- ACTIVITY -
Both the line with "- N5_BEOL_M7_ETCH_41: etches" and the line with "- N5_BEOL_M7_ANNEAL_51: time 90 s" in the records below must appear in the output, along with every line between them, exactly and with nothing added.

- MATERIAL PROVIDED -
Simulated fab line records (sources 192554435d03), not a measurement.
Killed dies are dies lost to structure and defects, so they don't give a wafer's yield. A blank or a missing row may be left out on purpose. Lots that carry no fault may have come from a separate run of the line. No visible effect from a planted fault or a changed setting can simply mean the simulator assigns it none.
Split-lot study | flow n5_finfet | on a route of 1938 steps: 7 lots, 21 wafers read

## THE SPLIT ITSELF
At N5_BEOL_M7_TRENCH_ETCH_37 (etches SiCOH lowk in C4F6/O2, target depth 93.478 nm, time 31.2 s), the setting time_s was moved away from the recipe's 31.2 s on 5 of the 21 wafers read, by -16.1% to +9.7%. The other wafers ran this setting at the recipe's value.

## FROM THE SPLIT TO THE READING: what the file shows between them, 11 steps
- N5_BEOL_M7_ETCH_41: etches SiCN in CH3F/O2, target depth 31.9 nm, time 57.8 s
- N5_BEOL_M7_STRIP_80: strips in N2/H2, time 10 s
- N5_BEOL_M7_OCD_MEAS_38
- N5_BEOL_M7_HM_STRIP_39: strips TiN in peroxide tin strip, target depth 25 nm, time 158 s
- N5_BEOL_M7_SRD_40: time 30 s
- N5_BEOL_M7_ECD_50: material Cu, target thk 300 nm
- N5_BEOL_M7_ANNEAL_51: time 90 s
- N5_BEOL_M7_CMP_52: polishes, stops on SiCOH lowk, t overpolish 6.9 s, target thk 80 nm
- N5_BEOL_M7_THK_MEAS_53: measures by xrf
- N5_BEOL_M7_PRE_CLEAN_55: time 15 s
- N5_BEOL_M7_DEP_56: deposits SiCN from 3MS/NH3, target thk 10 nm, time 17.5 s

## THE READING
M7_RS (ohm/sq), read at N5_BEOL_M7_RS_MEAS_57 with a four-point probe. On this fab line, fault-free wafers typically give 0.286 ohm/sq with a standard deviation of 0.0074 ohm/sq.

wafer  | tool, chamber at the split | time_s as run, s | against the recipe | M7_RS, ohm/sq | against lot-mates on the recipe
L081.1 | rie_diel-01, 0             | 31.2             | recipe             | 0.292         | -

- YOUR RESPONSE -
- N5_BEOL_M7_ETCH_41: etches SiCN in CH3F/O2, target depth 31.9 nm, time 57.8 s
- N5_BEOL_M7_STRIP_80: strips in N2/H2, time 10 s
- N5_BEOL_M7_OCD_MEAS_38
- N5_BEOL_M7_HM_STRIP_39: strips TiN in peroxide tin strip, target depth 25 nm, time 158 s
- N5_BEOL_M7_SRD_40: time 30 s
- N5_BEOL_M7_ECD_50: material Cu, target thk 300 nm
- N5_BEOL_M7_ANNEAL_51: time 90 s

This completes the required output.